════
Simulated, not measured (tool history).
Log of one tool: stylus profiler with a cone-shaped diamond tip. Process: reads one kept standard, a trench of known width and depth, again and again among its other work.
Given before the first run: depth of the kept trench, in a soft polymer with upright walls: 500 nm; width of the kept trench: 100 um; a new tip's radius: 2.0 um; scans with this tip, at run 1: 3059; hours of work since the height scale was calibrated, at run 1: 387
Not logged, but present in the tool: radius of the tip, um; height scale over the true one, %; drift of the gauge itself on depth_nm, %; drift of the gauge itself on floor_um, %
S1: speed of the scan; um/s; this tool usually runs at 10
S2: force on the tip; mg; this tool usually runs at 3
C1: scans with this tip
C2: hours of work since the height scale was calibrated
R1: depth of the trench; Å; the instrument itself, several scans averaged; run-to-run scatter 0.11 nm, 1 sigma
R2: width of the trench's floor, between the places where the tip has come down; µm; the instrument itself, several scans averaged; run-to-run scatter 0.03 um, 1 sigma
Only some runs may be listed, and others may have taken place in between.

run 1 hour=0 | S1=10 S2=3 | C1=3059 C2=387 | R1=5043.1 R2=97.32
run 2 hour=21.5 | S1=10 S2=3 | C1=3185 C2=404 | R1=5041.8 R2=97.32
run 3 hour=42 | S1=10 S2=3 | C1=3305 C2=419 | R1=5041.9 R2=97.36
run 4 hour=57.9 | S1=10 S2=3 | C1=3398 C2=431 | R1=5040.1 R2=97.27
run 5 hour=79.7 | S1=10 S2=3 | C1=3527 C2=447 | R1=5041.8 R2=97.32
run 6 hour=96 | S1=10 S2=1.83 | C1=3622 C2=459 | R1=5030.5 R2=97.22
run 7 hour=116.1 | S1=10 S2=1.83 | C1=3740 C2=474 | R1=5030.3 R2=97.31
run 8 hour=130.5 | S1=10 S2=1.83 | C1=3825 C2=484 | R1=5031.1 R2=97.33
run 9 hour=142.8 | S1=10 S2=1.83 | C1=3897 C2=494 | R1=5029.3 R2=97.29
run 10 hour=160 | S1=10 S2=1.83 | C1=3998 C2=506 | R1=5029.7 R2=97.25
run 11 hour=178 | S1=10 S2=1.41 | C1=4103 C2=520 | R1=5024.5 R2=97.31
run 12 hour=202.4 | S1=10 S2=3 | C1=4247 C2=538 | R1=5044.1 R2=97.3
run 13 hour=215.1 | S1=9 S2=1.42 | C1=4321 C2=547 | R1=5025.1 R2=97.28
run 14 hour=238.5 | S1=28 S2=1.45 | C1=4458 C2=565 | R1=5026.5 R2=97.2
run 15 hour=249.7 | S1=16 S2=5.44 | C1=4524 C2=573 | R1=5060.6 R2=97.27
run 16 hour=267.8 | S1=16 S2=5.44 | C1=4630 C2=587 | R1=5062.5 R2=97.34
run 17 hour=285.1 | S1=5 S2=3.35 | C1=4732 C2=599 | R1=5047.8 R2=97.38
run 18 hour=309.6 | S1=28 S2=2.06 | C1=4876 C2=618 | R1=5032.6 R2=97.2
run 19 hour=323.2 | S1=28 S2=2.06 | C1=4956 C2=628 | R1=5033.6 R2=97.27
════

> **Work request**
Beginning with the line containing "S2: force on" and ending with the line containing "run 10 hour=160", extract those lines exactly from the listing above, and only those.

> **Task answer**
S2: force on the tip; mg; this tool usually runs at 3
C1: scans with this tip
C2: hours of work since the height scale was calibrated
R1: depth of the trench; Å; the instrument itself, several scans averaged; run-to-run scatter 0.11 nm, 1 sigma
R2: width of the trench's floor, between the places where the tip has come down; µm; the instrument itself, several scans averaged; run-to-run scatter 0.03 um, 1 sigma
Only some runs may be listed, and others may have taken place in between.

run 1 hour=0 | S1=10 S2=3 | C1=3059 C2=387 | R1=5043.1 R2=97.32
run 2 hour=21.5 | S1=10 S2=3 | C1=3185 C2=404 | R1=5041.8 R2=97.32
run 3 hour=42 | S1=10 S2=3 | C1=3305 C2=419 | R1=5041.9 R2=97.36
run 4 hour=57.9 | S1=10 S2=3 | C1=3398 C2=431 | R1=5040.1 R2=97.27
run 5 hour=79.7 | S1=10 S2=3 | C1=3527 C2=447 | R1=5041.8 R2=97.32
run 6 hour=96 | S1=10 S2=1.83 | C1=3622 C2=459 | R1=5030.5 R2=97.22
run 7 hour=116.1 | S1=10 S2=1.83 | C1=3740 C2=474 | R1=5030.3 R2=97.31
run 8 hour=130.5 | S1=10 S2=1.83 | C1=3825 C2=484 | R1=5031.1 R2=97.33
run 9 hour=142.8 | S1=10 S2=1.83 | C1=3897 C2=494 | R1=5029.3 R2=97.29
run 10 hour=160 | S1=10 S2=1.83 | C1=3998 C2=506 | R1=5029.7 R2=97.25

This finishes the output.